• Work order
Write out all of the entries, matching the original exactly.

• Dataset
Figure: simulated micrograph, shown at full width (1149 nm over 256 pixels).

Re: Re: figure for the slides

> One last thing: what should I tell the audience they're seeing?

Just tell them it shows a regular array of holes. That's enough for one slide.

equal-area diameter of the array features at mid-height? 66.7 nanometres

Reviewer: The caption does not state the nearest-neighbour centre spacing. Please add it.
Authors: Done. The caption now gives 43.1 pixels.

• Response box
Figure: simulated micrograph, shown at full width (1149 nm over 256 pixels).

Re: Re: figure for the slides

> One last thing: what should I tell the audience they're seeing?

Just tell them it shows a regular array of holes. That's enough for one slide.

equal-area diameter of the array features at mid-height? 66.7 nanometres

Reviewer: The caption does not state the nearest-neighbour centre spacing. Please add it.
Authors: Done. The caption now gives 43.1 pixels.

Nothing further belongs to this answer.